- Assignment: Give back every entry in full, exactly as it reads.

- Dataset entries:
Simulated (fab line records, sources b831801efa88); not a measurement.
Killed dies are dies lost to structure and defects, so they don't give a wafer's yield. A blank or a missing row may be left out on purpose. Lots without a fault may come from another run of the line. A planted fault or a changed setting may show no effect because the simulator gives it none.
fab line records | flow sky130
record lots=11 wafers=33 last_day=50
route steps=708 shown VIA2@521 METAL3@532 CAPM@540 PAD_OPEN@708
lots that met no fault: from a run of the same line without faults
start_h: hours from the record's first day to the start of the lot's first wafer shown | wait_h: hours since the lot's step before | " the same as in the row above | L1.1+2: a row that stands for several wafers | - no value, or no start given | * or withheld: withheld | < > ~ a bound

- Worked solution:
Simulated (fab line records, sources b831801efa88); not a measurement.
Killed dies are dies lost to structure and defects, so they don't give a wafer's yield. A blank or a missing row may be left out on purpose. Lots without a fault may come from another run of the line. A planted fault or a changed setting may show no effect because the simulator gives it none.
fab line records | flow sky130
record lots=11 wafers=33 last_day=50
route steps=708 shown VIA2@521 METAL3@532 CAPM@540 PAD_OPEN@708
lots that met no fault: from a run of the same line without faults
start_h: hours from the record's first day to the start of the lot's first wafer shown | wait_h: hours since the lot's step before | " the same as in the row above | L1.1+2: a row that stands for several wafers | - no value, or no start given | * or withheld: withheld | < > ~ a bound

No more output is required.